** BRIEF **
Return only the lines from the top of the material through the line marked by "Tool type: closed", unaltered.

Start of DATA UNDER STUDY

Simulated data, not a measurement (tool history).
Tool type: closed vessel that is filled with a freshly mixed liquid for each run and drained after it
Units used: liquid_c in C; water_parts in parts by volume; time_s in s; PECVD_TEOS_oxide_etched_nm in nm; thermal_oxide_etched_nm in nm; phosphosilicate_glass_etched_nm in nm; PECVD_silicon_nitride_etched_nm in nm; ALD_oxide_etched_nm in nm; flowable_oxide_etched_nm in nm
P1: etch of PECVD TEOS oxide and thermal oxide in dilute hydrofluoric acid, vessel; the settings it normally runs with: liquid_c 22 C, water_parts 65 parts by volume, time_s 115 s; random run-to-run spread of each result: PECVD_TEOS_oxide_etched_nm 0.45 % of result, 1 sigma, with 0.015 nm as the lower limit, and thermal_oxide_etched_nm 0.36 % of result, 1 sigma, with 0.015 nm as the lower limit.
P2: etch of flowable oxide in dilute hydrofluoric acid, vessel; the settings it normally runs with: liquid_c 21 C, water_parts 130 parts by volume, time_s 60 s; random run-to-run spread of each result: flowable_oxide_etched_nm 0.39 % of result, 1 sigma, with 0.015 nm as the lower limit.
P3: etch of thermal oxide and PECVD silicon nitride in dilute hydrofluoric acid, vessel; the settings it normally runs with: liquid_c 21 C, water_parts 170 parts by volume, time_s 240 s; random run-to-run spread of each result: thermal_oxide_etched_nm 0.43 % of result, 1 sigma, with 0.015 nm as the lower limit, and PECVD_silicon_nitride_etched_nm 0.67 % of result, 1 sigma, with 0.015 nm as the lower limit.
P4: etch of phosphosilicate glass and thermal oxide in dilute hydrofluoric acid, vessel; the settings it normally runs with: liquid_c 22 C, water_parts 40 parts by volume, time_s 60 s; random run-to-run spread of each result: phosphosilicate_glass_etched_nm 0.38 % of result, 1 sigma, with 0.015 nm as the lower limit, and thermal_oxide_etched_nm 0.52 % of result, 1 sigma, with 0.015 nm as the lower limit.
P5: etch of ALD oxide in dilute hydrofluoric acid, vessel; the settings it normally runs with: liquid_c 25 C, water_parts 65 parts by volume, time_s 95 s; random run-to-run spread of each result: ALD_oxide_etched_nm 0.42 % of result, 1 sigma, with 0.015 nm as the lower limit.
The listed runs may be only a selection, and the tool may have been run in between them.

End of DATA UNDER STUDY

** WRITTEN REPLY **
Simulated data, not a measurement (tool history).
Tool type: closed vessel that is filled with a freshly mixed liquid for each run and drained after it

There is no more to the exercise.